• [ACTIVITY] Nothing but an exact repetition of the listing should be returned.

• [STORED DATA]
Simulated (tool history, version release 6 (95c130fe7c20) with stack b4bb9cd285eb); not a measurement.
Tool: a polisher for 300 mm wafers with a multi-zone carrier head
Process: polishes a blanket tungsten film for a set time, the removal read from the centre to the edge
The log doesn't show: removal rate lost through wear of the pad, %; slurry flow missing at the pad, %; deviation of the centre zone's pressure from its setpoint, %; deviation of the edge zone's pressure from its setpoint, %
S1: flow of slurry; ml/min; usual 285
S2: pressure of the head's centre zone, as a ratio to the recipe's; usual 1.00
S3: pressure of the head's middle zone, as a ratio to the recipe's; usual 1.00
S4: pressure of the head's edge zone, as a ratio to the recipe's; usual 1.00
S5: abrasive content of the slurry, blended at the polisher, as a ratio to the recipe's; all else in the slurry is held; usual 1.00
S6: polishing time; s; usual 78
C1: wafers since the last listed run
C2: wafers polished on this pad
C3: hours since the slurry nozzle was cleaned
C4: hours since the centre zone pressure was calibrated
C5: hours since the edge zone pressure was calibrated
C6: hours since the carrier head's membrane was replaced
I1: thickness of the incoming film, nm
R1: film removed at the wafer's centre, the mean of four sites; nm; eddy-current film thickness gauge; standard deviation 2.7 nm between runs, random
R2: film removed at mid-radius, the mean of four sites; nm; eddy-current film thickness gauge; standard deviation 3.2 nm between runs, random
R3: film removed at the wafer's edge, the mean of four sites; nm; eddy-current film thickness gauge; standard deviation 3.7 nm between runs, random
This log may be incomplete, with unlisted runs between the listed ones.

• [WORKED SOLUTION]
Simulated (tool history, version release 6 (95c130fe7c20) with stack b4bb9cd285eb); not a measurement.
Tool: a polisher for 300 mm wafers with a multi-zone carrier head
Process: polishes a blanket tungsten film for a set time, the removal read from the centre to the edge
The log doesn't show: removal rate lost through wear of the pad, %; slurry flow missing at the pad, %; deviation of the centre zone's pressure from its setpoint, %; deviation of the edge zone's pressure from its setpoint, %
S1: flow of slurry; ml/min; usual 285
S2: pressure of the head's centre zone, as a ratio to the recipe's; usual 1.00
S3: pressure of the head's middle zone, as a ratio to the recipe's; usual 1.00
S4: pressure of the head's edge zone, as a ratio to the recipe's; usual 1.00
S5: abrasive content of the slurry, blended at the polisher, as a ratio to the recipe's; all else in the slurry is held; usual 1.00
S6: polishing time; s; usual 78
C1: wafers since the last listed run
C2: wafers polished on this pad
C3: hours since the slurry nozzle was cleaned
C4: hours since the centre zone pressure was calibrated
C5: hours since the edge zone pressure was calibrated
C6: hours since the carrier head's membrane was replaced
I1: thickness of the incoming film, nm
R1: film removed at the wafer's centre, the mean of four sites; nm; eddy-current film thickness gauge; standard deviation 2.7 nm between runs, random
R2: film removed at mid-radius, the mean of four sites; nm; eddy-current film thickness gauge; standard deviation 3.2 nm between runs, random
R3: film removed at the wafer's edge, the mean of four sites; nm; eddy-current film thickness gauge; standard deviation 3.7 nm between runs, random
This log may be incomplete, with unlisted runs between the listed ones.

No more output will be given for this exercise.